• LISTED RECORDS
————————

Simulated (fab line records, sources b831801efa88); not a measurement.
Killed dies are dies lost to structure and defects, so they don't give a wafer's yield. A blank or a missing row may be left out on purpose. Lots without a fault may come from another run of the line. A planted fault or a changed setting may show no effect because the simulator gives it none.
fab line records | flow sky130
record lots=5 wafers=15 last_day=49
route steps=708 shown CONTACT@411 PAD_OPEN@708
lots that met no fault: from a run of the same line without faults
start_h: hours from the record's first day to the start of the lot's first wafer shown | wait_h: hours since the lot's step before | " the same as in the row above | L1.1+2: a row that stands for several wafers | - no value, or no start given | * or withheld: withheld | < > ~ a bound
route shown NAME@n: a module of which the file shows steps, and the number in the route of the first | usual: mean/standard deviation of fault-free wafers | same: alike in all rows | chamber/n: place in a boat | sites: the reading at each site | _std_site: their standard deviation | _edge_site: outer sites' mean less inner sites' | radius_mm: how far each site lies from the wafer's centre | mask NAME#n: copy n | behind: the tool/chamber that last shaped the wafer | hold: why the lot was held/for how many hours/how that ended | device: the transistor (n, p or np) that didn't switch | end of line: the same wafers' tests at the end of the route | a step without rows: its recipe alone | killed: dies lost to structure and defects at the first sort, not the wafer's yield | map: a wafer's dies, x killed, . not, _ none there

————————

• REQUIREMENT
Up to and including the line that contains "start_h: hours from", output the records above exactly, beginning with their first line.

• WORKED SOLUTION
Simulated (fab line records, sources b831801efa88); not a measurement.
Killed dies are dies lost to structure and defects, so they don't give a wafer's yield. A blank or a missing row may be left out on purpose. Lots without a fault may come from another run of the line. A planted fault or a changed setting may show no effect because the simulator gives it none.
fab line records | flow sky130
record lots=5 wafers=15 last_day=49
route steps=708 shown CONTACT@411 PAD_OPEN@708
lots that met no fault: from a run of the same line without faults
start_h: hours from the record's first day to the start of the lot's first wafer shown | wait_h: hours since the lot's step before | " the same as in the row above | L1.1+2: a row that stands for several wafers | - no value, or no start given | * or withheld: withheld | < > ~ a bound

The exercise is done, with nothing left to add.